■ Exercise:
Print the first line of the material below and each line after it, exactly as written, ending with the line that contains "Units: removed_centre in".

============================================================

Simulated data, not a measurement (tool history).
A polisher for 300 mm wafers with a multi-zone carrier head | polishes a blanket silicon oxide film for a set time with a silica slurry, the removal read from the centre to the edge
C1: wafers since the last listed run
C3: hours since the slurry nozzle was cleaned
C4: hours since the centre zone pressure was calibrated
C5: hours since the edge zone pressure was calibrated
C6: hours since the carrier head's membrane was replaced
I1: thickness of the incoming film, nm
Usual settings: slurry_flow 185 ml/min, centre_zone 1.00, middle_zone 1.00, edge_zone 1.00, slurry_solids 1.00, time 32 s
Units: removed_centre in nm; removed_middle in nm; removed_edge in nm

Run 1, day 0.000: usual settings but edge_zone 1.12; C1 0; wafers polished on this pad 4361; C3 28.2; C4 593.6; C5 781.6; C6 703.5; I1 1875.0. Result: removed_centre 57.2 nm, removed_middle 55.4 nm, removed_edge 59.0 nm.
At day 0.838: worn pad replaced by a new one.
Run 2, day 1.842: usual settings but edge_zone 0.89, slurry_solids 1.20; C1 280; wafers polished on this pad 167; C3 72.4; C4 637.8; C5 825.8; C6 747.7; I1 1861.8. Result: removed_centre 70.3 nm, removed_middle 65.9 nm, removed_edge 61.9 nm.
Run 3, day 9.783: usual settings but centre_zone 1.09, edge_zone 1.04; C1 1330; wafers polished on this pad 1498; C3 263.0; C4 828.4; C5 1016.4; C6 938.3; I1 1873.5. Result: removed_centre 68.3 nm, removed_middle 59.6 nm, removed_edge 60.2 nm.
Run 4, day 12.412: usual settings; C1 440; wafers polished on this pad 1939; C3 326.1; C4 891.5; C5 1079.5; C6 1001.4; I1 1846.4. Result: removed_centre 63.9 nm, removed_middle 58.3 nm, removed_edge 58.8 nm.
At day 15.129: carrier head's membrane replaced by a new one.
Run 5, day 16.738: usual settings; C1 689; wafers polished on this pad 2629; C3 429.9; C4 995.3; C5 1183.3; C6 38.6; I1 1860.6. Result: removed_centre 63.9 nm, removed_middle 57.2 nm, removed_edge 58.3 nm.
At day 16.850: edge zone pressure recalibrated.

============================================================

■ Your solution:
Simulated data, not a measurement (tool history).
A polisher for 300 mm wafers with a multi-zone carrier head | polishes a blanket silicon oxide film for a set time with a silica slurry, the removal read from the centre to the edge
C1: wafers since the last listed run
C3: hours since the slurry nozzle was cleaned
C4: hours since the centre zone pressure was calibrated
C5: hours since the edge zone pressure was calibrated
C6: hours since the carrier head's membrane was replaced
I1: thickness of the incoming film, nm
Usual settings: slurry_flow 185 ml/min, centre_zone 1.00, middle_zone 1.00, edge_zone 1.00, slurry_solids 1.00, time 32 s
Units: removed_centre in nm; removed_middle in nm; removed_edge in nm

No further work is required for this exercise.